**Work instruction:**
Retype, word for word, each line between the lines holding "cross-section cut | 205 nm wide | cells 5 nm" and "after a step's", inclusive, and leave the rest of the data alone.

**Data excerpts:**
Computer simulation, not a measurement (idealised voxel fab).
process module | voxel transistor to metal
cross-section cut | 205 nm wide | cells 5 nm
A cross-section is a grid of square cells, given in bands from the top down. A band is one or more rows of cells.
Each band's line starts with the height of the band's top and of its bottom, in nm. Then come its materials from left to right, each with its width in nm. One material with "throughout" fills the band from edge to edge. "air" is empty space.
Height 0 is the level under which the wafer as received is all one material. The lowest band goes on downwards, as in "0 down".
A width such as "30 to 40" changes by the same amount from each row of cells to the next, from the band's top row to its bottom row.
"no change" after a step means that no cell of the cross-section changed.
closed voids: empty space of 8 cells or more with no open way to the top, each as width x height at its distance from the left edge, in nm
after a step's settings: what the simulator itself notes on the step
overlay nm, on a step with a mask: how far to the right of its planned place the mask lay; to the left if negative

**Task answer:**
cross-section cut | 205 nm wide | cells 5 nm
A cross-section is a grid of square cells, given in bands from the top down. A band is one or more rows of cells.
Each band's line starts with the height of the band's top and of its bottom, in nm. Then come its materials from left to right, each with its width in nm. One material with "throughout" fills the band from edge to edge. "air" is empty space.
Height 0 is the level under which the wafer as received is all one material. The lowest band goes on downwards, as in "0 down".
A width such as "30 to 40" changes by the same amount from each row of cells to the next, from the band's top row to its bottom row.
"no change" after a step means that no cell of the cross-section changed.
closed voids: empty space of 8 cells or more with no open way to the top, each as width x height at its distance from the left edge, in nm
after a step's settings: what the simulator itself notes on the step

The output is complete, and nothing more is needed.